-- Assigned task --
Please give back word for word the lines of the material below between the line containing "step 2, CLEAN (chemistry ACETONE/IPA, 600 s)" and the line containing "[A]: (same below)", inclusive.

-- Data provided --
[Start of section]

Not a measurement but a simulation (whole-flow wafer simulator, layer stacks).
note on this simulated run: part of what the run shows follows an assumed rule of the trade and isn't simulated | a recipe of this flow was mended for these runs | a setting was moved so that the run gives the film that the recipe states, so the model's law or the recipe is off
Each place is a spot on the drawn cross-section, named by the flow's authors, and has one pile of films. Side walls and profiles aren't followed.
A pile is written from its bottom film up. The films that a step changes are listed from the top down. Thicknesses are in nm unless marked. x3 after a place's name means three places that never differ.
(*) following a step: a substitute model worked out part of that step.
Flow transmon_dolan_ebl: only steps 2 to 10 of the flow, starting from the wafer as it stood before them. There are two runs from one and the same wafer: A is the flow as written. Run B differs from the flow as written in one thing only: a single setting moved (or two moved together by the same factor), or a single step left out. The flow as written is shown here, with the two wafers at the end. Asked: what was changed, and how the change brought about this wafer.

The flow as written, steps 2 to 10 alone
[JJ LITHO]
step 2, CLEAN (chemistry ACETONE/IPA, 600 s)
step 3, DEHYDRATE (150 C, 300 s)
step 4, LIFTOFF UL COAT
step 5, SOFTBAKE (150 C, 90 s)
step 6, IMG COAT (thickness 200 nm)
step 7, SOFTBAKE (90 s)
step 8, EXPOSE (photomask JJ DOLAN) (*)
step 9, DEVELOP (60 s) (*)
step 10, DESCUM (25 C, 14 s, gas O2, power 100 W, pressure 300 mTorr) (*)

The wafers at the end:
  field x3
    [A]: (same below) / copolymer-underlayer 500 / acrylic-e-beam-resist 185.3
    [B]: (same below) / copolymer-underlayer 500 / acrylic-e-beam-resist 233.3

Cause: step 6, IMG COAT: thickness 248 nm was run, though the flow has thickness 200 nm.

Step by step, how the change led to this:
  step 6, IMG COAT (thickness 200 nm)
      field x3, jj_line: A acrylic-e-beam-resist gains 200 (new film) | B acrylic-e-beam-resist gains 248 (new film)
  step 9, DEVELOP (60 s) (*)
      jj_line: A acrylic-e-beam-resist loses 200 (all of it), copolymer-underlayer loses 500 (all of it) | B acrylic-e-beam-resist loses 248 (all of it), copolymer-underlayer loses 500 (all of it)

[End of section]

-- Written response --
step 2, CLEAN (chemistry ACETONE/IPA, 600 s)
step 3, DEHYDRATE (150 C, 300 s)
step 4, LIFTOFF UL COAT
step 5, SOFTBAKE (150 C, 90 s)
step 6, IMG COAT (thickness 200 nm)
step 7, SOFTBAKE (90 s)
step 8, EXPOSE (photomask JJ DOLAN) (*)
step 9, DEVELOP (60 s) (*)
step 10, DESCUM (25 C, 14 s, gas O2, power 100 W, pressure 300 mTorr) (*)

The wafers at the end:
  field x3
    [A]: (same below) / copolymer-underlayer 500 / acrylic-e-beam-resist 185.3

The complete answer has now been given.